START DATASET EXTRACT
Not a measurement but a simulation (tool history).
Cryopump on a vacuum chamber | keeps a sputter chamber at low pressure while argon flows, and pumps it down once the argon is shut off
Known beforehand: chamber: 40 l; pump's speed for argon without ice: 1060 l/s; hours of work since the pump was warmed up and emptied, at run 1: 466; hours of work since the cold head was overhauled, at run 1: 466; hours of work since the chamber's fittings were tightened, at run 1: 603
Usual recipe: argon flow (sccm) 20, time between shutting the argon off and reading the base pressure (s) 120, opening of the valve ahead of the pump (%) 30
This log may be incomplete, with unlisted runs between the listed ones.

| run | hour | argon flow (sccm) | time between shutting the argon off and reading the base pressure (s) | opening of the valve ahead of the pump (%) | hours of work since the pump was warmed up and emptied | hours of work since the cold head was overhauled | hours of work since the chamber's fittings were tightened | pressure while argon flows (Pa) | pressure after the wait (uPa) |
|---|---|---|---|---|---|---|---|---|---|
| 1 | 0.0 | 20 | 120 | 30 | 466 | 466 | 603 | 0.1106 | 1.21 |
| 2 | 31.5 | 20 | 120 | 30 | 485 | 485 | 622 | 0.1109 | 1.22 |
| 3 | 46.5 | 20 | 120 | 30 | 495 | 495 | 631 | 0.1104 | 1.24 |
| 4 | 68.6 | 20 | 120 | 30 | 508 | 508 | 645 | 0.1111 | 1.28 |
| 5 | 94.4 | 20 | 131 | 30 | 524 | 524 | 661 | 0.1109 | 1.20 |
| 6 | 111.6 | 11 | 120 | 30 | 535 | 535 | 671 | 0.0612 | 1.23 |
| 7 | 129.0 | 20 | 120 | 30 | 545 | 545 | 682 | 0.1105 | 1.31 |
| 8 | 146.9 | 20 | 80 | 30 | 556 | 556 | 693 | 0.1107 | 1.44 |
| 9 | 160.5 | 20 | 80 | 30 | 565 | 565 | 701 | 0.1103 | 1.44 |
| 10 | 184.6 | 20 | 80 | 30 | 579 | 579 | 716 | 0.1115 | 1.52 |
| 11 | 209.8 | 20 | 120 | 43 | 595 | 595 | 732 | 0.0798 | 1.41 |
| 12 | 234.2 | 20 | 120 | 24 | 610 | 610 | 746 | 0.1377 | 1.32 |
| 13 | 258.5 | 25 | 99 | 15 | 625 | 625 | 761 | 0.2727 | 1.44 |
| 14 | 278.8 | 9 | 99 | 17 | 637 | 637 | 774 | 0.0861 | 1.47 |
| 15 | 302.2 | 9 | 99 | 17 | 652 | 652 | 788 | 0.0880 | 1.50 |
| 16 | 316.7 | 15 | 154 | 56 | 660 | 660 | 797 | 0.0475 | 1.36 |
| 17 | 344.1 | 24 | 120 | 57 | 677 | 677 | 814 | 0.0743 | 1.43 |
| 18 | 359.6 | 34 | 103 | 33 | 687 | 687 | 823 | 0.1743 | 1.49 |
END DATASET EXTRACT

__ASSIGNMENT__: Return exactly the lines above from the line that has "This log may" through the line that has "0.1109 | 1.20 |", inclusive, and nothing else.

__WRITTEN RESPONSE__:
This log may be incomplete, with unlisted runs between the listed ones.

| run | hour | argon flow (sccm) | time between shutting the argon off and reading the base pressure (s) | opening of the valve ahead of the pump (%) | hours of work since the pump was warmed up and emptied | hours of work since the cold head was overhauled | hours of work since the chamber's fittings were tightened | pressure while argon flows (Pa) | pressure after the wait (uPa) |
|---|---|---|---|---|---|---|---|---|---|
| 1 | 0.0 | 20 | 120 | 30 | 466 | 466 | 603 | 0.1106 | 1.21 |
| 2 | 31.5 | 20 | 120 | 30 | 485 | 485 | 622 | 0.1109 | 1.22 |
| 3 | 46.5 | 20 | 120 | 30 | 495 | 495 | 631 | 0.1104 | 1.24 |
| 4 | 68.6 | 20 | 120 | 30 | 508 | 508 | 645 | 0.1111 | 1.28 |
| 5 | 94.4 | 20 | 131 | 30 | 524 | 524 | 661 | 0.1109 | 1.20 |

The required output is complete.